◆ **Work item**:
Return precisely the opening lines of the listing below, ending with the line that contains "403.2 403.7 402.3".

◆ **Recorded data**:
-*-*-

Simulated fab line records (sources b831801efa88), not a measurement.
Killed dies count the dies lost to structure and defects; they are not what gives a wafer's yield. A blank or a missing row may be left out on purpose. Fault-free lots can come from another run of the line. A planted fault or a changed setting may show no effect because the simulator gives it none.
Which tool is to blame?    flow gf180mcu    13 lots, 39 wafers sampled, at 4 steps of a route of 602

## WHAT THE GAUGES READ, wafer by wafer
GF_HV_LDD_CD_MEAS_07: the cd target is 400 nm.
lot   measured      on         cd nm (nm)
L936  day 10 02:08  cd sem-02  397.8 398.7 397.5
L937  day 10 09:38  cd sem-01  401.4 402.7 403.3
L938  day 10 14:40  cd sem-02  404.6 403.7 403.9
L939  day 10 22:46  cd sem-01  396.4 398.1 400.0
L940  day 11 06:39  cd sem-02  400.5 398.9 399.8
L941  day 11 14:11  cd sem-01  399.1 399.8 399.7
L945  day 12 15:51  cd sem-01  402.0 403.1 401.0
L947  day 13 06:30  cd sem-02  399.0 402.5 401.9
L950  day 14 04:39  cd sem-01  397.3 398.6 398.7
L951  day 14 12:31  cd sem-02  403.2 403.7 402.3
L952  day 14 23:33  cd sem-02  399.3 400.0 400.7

-*-*-

◆ **Exercise answer**:
Simulated fab line records (sources b831801efa88), not a measurement.
Killed dies count the dies lost to structure and defects; they are not what gives a wafer's yield. A blank or a missing row may be left out on purpose. Fault-free lots can come from another run of the line. A planted fault or a changed setting may show no effect because the simulator gives it none.
Which tool is to blame?    flow gf180mcu    13 lots, 39 wafers sampled, at 4 steps of a route of 602

## WHAT THE GAUGES READ, wafer by wafer
GF_HV_LDD_CD_MEAS_07: the cd target is 400 nm.
lot   measured      on         cd nm (nm)
L936  day 10 02:08  cd sem-02  397.8 398.7 397.5
L937  day 10 09:38  cd sem-01  401.4 402.7 403.3
L938  day 10 14:40  cd sem-02  404.6 403.7 403.9
L939  day 10 22:46  cd sem-01  396.4 398.1 400.0
L940  day 11 06:39  cd sem-02  400.5 398.9 399.8
L941  day 11 14:11  cd sem-01  399.1 399.8 399.7
L945  day 12 15:51  cd sem-01  402.0 403.1 401.0
L947  day 13 06:30  cd sem-02  399.0 402.5 401.9
L950  day 14 04:39  cd sem-01  397.3 398.6 398.7
L951  day 14 12:31  cd sem-02  403.2 403.7 402.3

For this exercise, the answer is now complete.